- Data excerpts -
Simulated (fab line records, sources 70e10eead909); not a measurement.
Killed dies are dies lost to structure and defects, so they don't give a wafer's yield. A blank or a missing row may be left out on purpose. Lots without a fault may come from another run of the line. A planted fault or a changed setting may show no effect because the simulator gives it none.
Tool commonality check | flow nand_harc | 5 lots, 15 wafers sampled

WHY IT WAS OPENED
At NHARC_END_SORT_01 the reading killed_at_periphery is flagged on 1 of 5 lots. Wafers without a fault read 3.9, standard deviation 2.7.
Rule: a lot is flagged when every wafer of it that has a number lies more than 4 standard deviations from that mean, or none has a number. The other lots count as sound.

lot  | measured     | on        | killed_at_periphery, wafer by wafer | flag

- Work order -
Having read the entries, repeat them all exactly.

- Exercise response -
Simulated (fab line records, sources 70e10eead909); not a measurement.
Killed dies are dies lost to structure and defects, so they don't give a wafer's yield. A blank or a missing row may be left out on purpose. Lots without a fault may come from another run of the line. A planted fault or a changed setting may show no effect because the simulator gives it none.
Tool commonality check | flow nand_harc | 5 lots, 15 wafers sampled

WHY IT WAS OPENED
At NHARC_END_SORT_01 the reading killed_at_periphery is flagged on 1 of 5 lots. Wafers without a fault read 3.9, standard deviation 2.7.
Rule: a lot is flagged when every wafer of it that has a number lies more than 4 standard deviations from that mean, or none has a number. The other lots count as sound.

lot  | measured     | on        | killed_at_periphery, wafer by wafer | flag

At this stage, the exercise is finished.